▸ Brief:
Stop at the line containing "SEM micrograph. The": every line of the listing from the first up to that one must be set down exactly.

▸ Data:
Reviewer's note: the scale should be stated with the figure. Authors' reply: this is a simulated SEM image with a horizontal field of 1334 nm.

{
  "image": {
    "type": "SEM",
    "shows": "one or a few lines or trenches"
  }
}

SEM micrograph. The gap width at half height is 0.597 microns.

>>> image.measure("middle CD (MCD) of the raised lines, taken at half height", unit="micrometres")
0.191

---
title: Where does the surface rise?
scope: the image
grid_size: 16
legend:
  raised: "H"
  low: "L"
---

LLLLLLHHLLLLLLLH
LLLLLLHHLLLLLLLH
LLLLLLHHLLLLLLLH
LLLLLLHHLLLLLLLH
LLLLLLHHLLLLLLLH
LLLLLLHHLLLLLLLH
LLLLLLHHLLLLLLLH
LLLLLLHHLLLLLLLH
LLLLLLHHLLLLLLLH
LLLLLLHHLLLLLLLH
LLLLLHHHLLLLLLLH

▸ Worked solution:
Reviewer's note: the scale should be stated with the figure. Authors' reply: this is a simulated SEM image with a horizontal field of 1334 nm.

{
  "image": {
    "type": "SEM",
    "shows": "one or a few lines or trenches"
  }
}

SEM micrograph. The gap width at half height is 0.597 microns.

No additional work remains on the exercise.